<<<<
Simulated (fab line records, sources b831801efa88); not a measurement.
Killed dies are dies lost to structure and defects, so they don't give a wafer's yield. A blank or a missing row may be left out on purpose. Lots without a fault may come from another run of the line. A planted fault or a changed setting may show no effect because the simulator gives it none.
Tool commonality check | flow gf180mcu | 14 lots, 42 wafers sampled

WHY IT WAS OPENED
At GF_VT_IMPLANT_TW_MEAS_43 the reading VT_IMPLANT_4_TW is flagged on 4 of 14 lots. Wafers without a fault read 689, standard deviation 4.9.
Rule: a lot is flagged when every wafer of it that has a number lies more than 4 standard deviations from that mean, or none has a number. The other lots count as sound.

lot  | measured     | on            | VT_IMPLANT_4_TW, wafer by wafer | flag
>>>>

**ASSIGNED TASK:**
Copy every line above exactly.

**ANSWER BOX:**
Simulated (fab line records, sources b831801efa88); not a measurement.
Killed dies are dies lost to structure and defects, so they don't give a wafer's yield. A blank or a missing row may be left out on purpose. Lots without a fault may come from another run of the line. A planted fault or a changed setting may show no effect because the simulator gives it none.
Tool commonality check | flow gf180mcu | 14 lots, 42 wafers sampled

WHY IT WAS OPENED
At GF_VT_IMPLANT_TW_MEAS_43 the reading VT_IMPLANT_4_TW is flagged on 4 of 14 lots. Wafers without a fault read 689, standard deviation 4.9.
Rule: a lot is flagged when every wafer of it that has a number lies more than 4 standard deviations from that mean, or none has a number. The other lots count as sound.

lot  | measured     | on            | VT_IMPLANT_4_TW, wafer by wafer | flag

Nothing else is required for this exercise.